Requirement —
From the first line through the line containing "Cross-sections here: square-cell", transcribe the records exactly and include no other lines.

(Dataset records begins)
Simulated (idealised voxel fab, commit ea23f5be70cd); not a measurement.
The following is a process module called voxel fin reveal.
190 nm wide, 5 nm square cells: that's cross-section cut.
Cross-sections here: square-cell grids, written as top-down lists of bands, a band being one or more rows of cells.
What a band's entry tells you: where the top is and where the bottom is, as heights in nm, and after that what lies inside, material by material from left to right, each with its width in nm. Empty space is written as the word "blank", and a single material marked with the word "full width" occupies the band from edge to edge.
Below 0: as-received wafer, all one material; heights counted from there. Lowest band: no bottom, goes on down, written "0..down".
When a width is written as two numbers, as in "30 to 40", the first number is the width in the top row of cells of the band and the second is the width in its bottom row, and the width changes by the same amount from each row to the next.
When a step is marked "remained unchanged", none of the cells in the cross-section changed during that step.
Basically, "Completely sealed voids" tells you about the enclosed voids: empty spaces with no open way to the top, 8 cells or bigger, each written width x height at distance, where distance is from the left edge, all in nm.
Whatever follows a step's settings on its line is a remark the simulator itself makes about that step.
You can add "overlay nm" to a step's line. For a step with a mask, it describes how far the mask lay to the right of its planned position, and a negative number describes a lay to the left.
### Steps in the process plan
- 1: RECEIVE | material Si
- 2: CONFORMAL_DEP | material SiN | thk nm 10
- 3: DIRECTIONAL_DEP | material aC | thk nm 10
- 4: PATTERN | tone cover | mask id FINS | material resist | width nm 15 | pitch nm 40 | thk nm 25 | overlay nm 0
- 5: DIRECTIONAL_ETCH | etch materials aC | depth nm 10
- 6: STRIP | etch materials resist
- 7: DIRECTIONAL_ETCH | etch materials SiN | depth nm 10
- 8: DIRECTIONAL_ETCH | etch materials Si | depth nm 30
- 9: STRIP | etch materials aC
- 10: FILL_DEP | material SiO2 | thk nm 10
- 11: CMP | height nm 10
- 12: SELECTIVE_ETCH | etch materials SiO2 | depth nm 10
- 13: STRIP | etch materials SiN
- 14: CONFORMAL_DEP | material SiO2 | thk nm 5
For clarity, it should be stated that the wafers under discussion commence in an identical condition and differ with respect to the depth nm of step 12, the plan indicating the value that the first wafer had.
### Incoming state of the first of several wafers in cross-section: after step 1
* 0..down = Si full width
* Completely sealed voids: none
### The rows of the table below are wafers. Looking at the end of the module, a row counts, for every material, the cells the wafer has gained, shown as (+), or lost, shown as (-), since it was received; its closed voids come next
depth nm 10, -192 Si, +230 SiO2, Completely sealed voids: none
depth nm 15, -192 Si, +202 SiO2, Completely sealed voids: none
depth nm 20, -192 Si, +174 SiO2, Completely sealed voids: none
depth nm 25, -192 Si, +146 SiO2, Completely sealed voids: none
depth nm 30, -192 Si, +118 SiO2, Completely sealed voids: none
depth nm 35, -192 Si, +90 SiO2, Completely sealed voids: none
(Dataset records ends)

Answer area —
Simulated (idealised voxel fab, commit ea23f5be70cd); not a measurement.
The following is a process module called voxel fin reveal.
190 nm wide, 5 nm square cells: that's cross-section cut.
Cross-sections here: square-cell grids, written as top-down lists of bands, a band being one or more rows of cells.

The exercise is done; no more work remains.